Work request: The answer is to be all of the data below, reproduced exactly.

Given records:
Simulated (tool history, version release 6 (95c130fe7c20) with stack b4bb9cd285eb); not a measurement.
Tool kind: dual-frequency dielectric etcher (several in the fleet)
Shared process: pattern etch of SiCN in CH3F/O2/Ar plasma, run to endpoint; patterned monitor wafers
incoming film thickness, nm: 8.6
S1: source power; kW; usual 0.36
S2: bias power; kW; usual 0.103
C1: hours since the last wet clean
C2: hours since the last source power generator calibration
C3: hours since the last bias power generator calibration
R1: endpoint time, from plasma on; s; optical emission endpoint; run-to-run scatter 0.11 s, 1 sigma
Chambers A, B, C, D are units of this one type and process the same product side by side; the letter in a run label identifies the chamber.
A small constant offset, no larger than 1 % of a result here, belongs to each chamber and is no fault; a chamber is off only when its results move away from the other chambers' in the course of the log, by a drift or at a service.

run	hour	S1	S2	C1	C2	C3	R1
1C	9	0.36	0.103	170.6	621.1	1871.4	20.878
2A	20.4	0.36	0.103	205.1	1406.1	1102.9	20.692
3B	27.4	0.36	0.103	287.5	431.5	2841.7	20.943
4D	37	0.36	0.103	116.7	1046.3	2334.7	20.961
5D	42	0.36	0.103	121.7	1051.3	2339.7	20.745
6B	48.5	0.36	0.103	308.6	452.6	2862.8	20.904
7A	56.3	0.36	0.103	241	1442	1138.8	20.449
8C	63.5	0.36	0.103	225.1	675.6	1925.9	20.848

Answer box:
Simulated (tool history, version release 6 (95c130fe7c20) with stack b4bb9cd285eb); not a measurement.
Tool kind: dual-frequency dielectric etcher (several in the fleet)
Shared process: pattern etch of SiCN in CH3F/O2/Ar plasma, run to endpoint; patterned monitor wafers
incoming film thickness, nm: 8.6
S1: source power; kW; usual 0.36
S2: bias power; kW; usual 0.103
C1: hours since the last wet clean
C2: hours since the last source power generator calibration
C3: hours since the last bias power generator calibration
R1: endpoint time, from plasma on; s; optical emission endpoint; run-to-run scatter 0.11 s, 1 sigma
Chambers A, B, C, D are units of this one type and process the same product side by side; the letter in a run label identifies the chamber.
A small constant offset, no larger than 1 % of a result here, belongs to each chamber and is no fault; a chamber is off only when its results move away from the other chambers' in the course of the log, by a drift or at a service.

run	hour	S1	S2	C1	C2	C3	R1
1C	9	0.36	0.103	170.6	621.1	1871.4	20.878
2A	20.4	0.36	0.103	205.1	1406.1	1102.9	20.692
3B	27.4	0.36	0.103	287.5	431.5	2841.7	20.943
4D	37	0.36	0.103	116.7	1046.3	2334.7	20.961
5D	42	0.36	0.103	121.7	1051.3	2339.7	20.745
6B	48.5	0.36	0.103	308.6	452.6	2862.8	20.904
7A	56.3	0.36	0.103	241	1442	1138.8	20.449
8C	63.5	0.36	0.103	225.1	675.6	1925.9	20.848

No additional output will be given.